### WORK ORDER
Here are the records. Write out exactly the lines between the one holding "The settings may" and the one holding "run 8 day=1.65", inclusive.

### DATA EXTRACTS
_ _ _
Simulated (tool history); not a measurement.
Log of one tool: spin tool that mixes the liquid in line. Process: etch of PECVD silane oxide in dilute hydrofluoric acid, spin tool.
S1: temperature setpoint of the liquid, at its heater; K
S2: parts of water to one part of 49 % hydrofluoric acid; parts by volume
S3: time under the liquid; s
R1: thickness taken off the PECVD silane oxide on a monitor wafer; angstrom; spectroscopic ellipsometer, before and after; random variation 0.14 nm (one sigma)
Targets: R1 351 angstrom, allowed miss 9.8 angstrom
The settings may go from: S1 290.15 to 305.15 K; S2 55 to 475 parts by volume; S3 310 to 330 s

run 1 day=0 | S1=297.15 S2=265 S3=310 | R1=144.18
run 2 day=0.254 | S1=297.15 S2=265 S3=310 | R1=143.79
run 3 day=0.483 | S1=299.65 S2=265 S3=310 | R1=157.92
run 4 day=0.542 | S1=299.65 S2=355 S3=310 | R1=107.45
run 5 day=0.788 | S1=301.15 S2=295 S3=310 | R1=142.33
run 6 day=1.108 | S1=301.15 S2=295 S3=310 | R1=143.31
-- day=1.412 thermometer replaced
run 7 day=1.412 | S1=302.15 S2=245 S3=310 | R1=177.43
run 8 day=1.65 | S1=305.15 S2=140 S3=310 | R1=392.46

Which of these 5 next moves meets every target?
_ _ _

### TASK RESULT
The settings may go from: S1 290.15 to 305.15 K; S2 55 to 475 parts by volume; S3 310 to 330 s

run 1 day=0 | S1=297.15 S2=265 S3=310 | R1=144.18
run 2 day=0.254 | S1=297.15 S2=265 S3=310 | R1=143.79
run 3 day=0.483 | S1=299.65 S2=265 S3=310 | R1=157.92
run 4 day=0.542 | S1=299.65 S2=355 S3=310 | R1=107.45
run 5 day=0.788 | S1=301.15 S2=295 S3=310 | R1=142.33
run 6 day=1.108 | S1=301.15 S2=295 S3=310 | R1=143.31
-- day=1.412 thermometer replaced
run 7 day=1.412 | S1=302.15 S2=245 S3=310 | R1=177.43
run 8 day=1.65 | S1=305.15 S2=140 S3=310 | R1=392.46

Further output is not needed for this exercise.